BRIEF
Take the material below from its first line through the line containing "Run 1, hour" and, please, write those lines again exactly.

SUPPLIED RECORDS
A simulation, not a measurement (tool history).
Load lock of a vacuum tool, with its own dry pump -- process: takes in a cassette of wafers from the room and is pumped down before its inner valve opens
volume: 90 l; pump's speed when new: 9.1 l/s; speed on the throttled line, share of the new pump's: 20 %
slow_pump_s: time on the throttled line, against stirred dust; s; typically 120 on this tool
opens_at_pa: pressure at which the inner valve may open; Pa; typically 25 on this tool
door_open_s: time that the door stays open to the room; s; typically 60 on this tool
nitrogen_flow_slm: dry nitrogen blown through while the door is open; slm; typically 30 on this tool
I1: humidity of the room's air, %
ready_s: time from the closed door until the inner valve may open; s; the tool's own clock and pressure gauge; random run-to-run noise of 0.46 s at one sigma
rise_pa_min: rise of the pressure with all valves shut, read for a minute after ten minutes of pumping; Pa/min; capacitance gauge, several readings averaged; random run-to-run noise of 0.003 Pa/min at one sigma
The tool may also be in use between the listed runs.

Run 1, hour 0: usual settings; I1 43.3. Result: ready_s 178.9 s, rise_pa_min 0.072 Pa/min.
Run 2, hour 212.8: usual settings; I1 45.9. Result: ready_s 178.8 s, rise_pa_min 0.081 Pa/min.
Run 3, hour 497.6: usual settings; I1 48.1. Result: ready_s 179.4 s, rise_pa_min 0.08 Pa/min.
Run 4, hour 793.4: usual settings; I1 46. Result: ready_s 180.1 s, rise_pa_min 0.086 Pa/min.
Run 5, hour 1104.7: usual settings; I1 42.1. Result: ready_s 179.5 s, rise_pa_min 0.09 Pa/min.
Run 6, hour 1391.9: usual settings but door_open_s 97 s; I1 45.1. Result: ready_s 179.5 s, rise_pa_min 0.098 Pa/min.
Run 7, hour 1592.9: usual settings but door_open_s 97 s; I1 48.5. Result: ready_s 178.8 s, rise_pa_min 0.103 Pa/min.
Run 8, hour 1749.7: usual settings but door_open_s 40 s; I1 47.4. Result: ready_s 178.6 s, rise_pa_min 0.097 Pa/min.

EXERCISE ANSWER
A simulation, not a measurement (tool history).
Load lock of a vacuum tool, with its own dry pump -- process: takes in a cassette of wafers from the room and is pumped down before its inner valve opens
volume: 90 l; pump's speed when new: 9.1 l/s; speed on the throttled line, share of the new pump's: 20 %
slow_pump_s: time on the throttled line, against stirred dust; s; typically 120 on this tool
opens_at_pa: pressure at which the inner valve may open; Pa; typically 25 on this tool
door_open_s: time that the door stays open to the room; s; typically 60 on this tool
nitrogen_flow_slm: dry nitrogen blown through while the door is open; slm; typically 30 on this tool
I1: humidity of the room's air, %
ready_s: time from the closed door until the inner valve may open; s; the tool's own clock and pressure gauge; random run-to-run noise of 0.46 s at one sigma
rise_pa_min: rise of the pressure with all valves shut, read for a minute after ten minutes of pumping; Pa/min; capacitance gauge, several readings averaged; random run-to-run noise of 0.003 Pa/min at one sigma
The tool may also be in use between the listed runs.

Run 1, hour 0: usual settings; I1 43.3. Result: ready_s 178.9 s, rise_pa_min 0.072 Pa/min.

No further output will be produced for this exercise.